Action item →
Of the entries below, return only those lines from the line with "The listed runs" to the line with "Run 8, day 1.433: liquid_c", exactly, both included.

--- Data to examine Enclosed Below ---
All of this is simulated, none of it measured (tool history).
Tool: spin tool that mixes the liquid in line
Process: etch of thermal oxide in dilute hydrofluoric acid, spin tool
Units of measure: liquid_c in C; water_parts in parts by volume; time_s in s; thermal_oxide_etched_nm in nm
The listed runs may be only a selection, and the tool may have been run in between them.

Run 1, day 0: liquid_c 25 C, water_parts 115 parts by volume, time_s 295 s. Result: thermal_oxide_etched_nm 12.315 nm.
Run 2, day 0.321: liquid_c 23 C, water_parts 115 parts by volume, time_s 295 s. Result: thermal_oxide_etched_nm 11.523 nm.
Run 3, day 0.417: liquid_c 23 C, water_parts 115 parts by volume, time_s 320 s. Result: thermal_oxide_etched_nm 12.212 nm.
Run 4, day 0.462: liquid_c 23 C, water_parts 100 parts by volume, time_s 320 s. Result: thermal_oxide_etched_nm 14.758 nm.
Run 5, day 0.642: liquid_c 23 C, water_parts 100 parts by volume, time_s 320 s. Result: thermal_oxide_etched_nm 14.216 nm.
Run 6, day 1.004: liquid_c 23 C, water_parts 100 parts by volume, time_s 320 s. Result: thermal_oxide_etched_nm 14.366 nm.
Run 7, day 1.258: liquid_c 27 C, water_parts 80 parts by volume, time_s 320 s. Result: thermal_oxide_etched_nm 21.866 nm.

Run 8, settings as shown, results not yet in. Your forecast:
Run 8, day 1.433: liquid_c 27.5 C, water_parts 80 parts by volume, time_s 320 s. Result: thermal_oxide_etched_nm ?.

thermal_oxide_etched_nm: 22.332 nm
--- End of Enclosed Data to examine ---

Exercise result →
The listed runs may be only a selection, and the tool may have been run in between them.

Run 1, day 0: liquid_c 25 C, water_parts 115 parts by volume, time_s 295 s. Result: thermal_oxide_etched_nm 12.315 nm.
Run 2, day 0.321: liquid_c 23 C, water_parts 115 parts by volume, time_s 295 s. Result: thermal_oxide_etched_nm 11.523 nm.
Run 3, day 0.417: liquid_c 23 C, water_parts 115 parts by volume, time_s 320 s. Result: thermal_oxide_etched_nm 12.212 nm.
Run 4, day 0.462: liquid_c 23 C, water_parts 100 parts by volume, time_s 320 s. Result: thermal_oxide_etched_nm 14.758 nm.
Run 5, day 0.642: liquid_c 23 C, water_parts 100 parts by volume, time_s 320 s. Result: thermal_oxide_etched_nm 14.216 nm.
Run 6, day 1.004: liquid_c 23 C, water_parts 100 parts by volume, time_s 320 s. Result: thermal_oxide_etched_nm 14.366 nm.
Run 7, day 1.258: liquid_c 27 C, water_parts 80 parts by volume, time_s 320 s. Result: thermal_oxide_etched_nm 21.866 nm.

Run 8, settings as shown, results not yet in. Your forecast:
Run 8, day 1.433: liquid_c 27.5 C, water_parts 80 parts by volume, time_s 320 s. Result: thermal_oxide_etched_nm ?.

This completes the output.